> [Required action] Take the records below from their first line to the line with "-- lamp changed", and restate those lines word for word.

> [Exercise data]
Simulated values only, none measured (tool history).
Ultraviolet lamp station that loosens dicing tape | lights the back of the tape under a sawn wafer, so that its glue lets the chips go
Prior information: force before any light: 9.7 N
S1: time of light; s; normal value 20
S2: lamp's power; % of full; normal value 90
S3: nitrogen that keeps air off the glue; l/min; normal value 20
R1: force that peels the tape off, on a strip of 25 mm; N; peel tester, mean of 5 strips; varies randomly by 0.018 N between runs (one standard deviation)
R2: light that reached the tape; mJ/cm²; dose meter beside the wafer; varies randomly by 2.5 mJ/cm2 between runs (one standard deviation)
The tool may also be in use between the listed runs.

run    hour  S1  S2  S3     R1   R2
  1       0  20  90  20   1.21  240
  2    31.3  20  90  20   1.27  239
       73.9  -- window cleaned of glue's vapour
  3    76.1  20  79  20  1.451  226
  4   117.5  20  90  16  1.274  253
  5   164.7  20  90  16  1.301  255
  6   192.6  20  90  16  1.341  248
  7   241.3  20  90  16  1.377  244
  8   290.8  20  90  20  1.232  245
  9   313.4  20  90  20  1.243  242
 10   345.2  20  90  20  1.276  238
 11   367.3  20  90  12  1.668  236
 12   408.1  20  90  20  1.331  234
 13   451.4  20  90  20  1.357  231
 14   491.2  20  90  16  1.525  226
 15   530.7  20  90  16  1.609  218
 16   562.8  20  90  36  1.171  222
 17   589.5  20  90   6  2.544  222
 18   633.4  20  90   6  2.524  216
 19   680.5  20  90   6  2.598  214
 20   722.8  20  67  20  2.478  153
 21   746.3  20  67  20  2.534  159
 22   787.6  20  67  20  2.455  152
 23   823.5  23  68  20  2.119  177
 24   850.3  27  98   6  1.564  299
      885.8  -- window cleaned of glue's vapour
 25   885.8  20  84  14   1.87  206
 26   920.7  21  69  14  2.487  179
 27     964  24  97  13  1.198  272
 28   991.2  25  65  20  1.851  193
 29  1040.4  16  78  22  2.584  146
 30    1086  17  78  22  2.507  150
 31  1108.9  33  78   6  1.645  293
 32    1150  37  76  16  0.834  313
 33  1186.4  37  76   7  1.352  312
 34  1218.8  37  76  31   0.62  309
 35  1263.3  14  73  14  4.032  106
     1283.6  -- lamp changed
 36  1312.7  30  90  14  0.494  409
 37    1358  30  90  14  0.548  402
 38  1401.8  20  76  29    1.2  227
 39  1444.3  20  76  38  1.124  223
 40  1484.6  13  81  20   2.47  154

> [Your solution]
Simulated values only, none measured (tool history).
Ultraviolet lamp station that loosens dicing tape | lights the back of the tape under a sawn wafer, so that its glue lets the chips go
Prior information: force before any light: 9.7 N
S1: time of light; s; normal value 20
S2: lamp's power; % of full; normal value 90
S3: nitrogen that keeps air off the glue; l/min; normal value 20
R1: force that peels the tape off, on a strip of 25 mm; N; peel tester, mean of 5 strips; varies randomly by 0.018 N between runs (one standard deviation)
R2: light that reached the tape; mJ/cm²; dose meter beside the wafer; varies randomly by 2.5 mJ/cm2 between runs (one standard deviation)
The tool may also be in use between the listed runs.

run    hour  S1  S2  S3     R1   R2
  1       0  20  90  20   1.21  240
  2    31.3  20  90  20   1.27  239
       73.9  -- window cleaned of glue's vapour
  3    76.1  20  79  20  1.451  226
  4   117.5  20  90  16  1.274  253
  5   164.7  20  90  16  1.301  255
  6   192.6  20  90  16  1.341  248
  7   241.3  20  90  16  1.377  244
  8   290.8  20  90  20  1.232  245
  9   313.4  20  90  20  1.243  242
 10   345.2  20  90  20  1.276  238
 11   367.3  20  90  12  1.668  236
 12   408.1  20  90  20  1.331  234
 13   451.4  20  90  20  1.357  231
 14   491.2  20  90  16  1.525  226
 15   530.7  20  90  16  1.609  218
 16   562.8  20  90  36  1.171  222
 17   589.5  20  90   6  2.544  222
 18   633.4  20  90   6  2.524  216
 19   680.5  20  90   6  2.598  214
 20   722.8  20  67  20  2.478  153
 21   746.3  20  67  20  2.534  159
 22   787.6  20  67  20  2.455  152
 23   823.5  23  68  20  2.119  177
 24   850.3  27  98   6  1.564  299
      885.8  -- window cleaned of glue's vapour
 25   885.8  20  84  14   1.87  206
 26   920.7  21  69  14  2.487  179
 27     964  24  97  13  1.198  272
 28   991.2  25  65  20  1.851  193
 29  1040.4  16  78  22  2.584  146
 30    1086  17  78  22  2.507  150
 31  1108.9  33  78   6  1.645  293
 32    1150  37  76  16  0.834  313
 33  1186.4  37  76   7  1.352  312
 34  1218.8  37  76  31   0.62  309
 35  1263.3  14  73  14  4.032  106
     1283.6  -- lamp changed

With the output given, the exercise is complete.